■ **Source data**:
= = =
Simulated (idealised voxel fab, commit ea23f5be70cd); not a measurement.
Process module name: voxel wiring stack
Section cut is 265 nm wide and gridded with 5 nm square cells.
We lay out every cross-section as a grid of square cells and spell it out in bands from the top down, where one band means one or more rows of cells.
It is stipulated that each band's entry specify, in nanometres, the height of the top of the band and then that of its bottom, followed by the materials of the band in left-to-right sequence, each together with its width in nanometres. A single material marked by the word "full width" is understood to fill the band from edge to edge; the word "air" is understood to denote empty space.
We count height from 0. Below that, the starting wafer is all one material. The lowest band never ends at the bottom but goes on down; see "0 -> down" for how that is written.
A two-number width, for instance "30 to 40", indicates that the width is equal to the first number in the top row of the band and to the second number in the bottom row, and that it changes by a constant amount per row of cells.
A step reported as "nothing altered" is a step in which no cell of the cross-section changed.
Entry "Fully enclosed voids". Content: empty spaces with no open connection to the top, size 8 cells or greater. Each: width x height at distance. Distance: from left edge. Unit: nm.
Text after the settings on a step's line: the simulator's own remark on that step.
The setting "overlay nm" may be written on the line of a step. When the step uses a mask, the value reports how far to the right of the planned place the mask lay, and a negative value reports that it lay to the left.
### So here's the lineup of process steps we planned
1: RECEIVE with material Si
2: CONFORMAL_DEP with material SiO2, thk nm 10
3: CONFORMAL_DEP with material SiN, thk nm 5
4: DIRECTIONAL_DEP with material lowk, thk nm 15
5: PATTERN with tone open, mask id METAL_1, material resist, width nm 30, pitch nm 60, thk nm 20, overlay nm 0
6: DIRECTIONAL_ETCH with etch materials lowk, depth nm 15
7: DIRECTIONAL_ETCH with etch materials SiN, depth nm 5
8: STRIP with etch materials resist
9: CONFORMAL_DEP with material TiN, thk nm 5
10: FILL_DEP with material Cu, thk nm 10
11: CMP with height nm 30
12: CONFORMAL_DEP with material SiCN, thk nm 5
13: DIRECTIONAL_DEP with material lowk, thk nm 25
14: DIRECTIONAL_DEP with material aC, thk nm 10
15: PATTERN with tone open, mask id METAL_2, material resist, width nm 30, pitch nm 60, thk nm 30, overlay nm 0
= = =

■ **Work order**: Print, without alteration, only the lines above between the one holding "We lay out every" and the one holding "5: PATTERN with tone open, mask id METAL_1, material", inclusive.

■ **Task output**:
We lay out every cross-section as a grid of square cells and spell it out in bands from the top down, where one band means one or more rows of cells.
It is stipulated that each band's entry specify, in nanometres, the height of the top of the band and then that of its bottom, followed by the materials of the band in left-to-right sequence, each together with its width in nanometres. A single material marked by the word "full width" is understood to fill the band from edge to edge; the word "air" is understood to denote empty space.
We count height from 0. Below that, the starting wafer is all one material. The lowest band never ends at the bottom but goes on down; see "0 -> down" for how that is written.
A two-number width, for instance "30 to 40", indicates that the width is equal to the first number in the top row of the band and to the second number in the bottom row, and that it changes by a constant amount per row of cells.
A step reported as "nothing altered" is a step in which no cell of the cross-section changed.
Entry "Fully enclosed voids". Content: empty spaces with no open connection to the top, size 8 cells or greater. Each: width x height at distance. Distance: from left edge. Unit: nm.
Text after the settings on a step's line: the simulator's own remark on that step.
The setting "overlay nm" may be written on the line of a step. When the step uses a mask, the value reports how far to the right of the planned place the mask lay, and a negative value reports that it lay to the left.
### So here's the lineup of process steps we planned
1: RECEIVE with material Si
2: CONFORMAL_DEP with material SiO2, thk nm 10
3: CONFORMAL_DEP with material SiN, thk nm 5
4: DIRECTIONAL_DEP with material lowk, thk nm 15
5: PATTERN with tone open, mask id METAL_1, material resist, width nm 30, pitch nm 60, thk nm 20, overlay nm 0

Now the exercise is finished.